Required action: Please repeat, from the entries that follow, the lines from the one containing "14) DIRECTIONAL_ETCH [etch" through the one containing "29) CONFORMAL_DEP [material TiN] [thk nm 5]" exactly, adding nothing.

Input data:
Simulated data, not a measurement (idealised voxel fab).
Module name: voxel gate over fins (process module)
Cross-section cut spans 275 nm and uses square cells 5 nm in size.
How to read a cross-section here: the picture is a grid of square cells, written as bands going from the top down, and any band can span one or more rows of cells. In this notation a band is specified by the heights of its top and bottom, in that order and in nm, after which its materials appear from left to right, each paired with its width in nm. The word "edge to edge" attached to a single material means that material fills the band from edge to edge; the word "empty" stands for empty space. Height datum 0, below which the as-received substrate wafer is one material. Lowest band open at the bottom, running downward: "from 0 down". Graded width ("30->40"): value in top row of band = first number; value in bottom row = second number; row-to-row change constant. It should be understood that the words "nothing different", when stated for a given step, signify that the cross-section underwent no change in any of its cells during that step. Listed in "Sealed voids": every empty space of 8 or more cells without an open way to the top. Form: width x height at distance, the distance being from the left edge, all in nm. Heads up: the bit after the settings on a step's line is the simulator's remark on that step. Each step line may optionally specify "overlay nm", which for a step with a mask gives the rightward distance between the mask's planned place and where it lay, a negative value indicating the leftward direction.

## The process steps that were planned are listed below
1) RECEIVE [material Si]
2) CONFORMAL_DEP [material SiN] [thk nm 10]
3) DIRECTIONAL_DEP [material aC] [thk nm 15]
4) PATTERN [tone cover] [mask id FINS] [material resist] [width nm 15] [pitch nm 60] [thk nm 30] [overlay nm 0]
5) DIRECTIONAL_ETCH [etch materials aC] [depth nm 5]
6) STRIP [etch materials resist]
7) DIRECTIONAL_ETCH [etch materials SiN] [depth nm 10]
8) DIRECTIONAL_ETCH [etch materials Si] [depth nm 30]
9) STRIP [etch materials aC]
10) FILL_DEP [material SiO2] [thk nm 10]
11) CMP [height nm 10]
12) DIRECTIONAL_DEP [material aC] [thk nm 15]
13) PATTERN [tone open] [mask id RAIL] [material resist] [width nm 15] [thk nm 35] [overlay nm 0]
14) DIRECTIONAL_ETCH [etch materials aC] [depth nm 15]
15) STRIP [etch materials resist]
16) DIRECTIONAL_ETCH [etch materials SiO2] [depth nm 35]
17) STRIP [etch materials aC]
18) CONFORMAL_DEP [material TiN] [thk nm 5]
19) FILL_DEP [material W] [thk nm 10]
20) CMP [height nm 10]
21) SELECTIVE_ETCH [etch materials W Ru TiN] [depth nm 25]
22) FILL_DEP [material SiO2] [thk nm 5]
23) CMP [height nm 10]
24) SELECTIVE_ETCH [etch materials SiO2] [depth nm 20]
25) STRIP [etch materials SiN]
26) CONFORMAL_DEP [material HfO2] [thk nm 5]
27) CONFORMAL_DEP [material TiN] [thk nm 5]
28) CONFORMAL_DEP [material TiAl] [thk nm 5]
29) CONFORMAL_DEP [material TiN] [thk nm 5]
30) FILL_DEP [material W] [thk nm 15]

Written response:
14) DIRECTIONAL_ETCH [etch materials aC] [depth nm 15]
15) STRIP [etch materials resist]
16) DIRECTIONAL_ETCH [etch materials SiO2] [depth nm 35]
17) STRIP [etch materials aC]
18) CONFORMAL_DEP [material TiN] [thk nm 5]
19) FILL_DEP [material W] [thk nm 10]
20) CMP [height nm 10]
21) SELECTIVE_ETCH [etch materials W Ru TiN] [depth nm 25]
22) FILL_DEP [material SiO2] [thk nm 5]
23) CMP [height nm 10]
24) SELECTIVE_ETCH [etch materials SiO2] [depth nm 20]
25) STRIP [etch materials SiN]
26) CONFORMAL_DEP [material HfO2] [thk nm 5]
27) CONFORMAL_DEP [material TiN] [thk nm 5]
28) CONFORMAL_DEP [material TiAl] [thk nm 5]
29) CONFORMAL_DEP [material TiN] [thk nm 5]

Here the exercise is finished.